**Work request:**
Give all of the records again. Match them exactly.

**Extracted entries:**
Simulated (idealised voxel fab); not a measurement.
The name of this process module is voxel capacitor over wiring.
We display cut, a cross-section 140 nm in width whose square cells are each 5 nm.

**Written reply:**
Simulated (idealised voxel fab); not a measurement.
The name of this process module is voxel capacitor over wiring.
We display cut, a cross-section 140 nm in width whose square cells are each 5 nm.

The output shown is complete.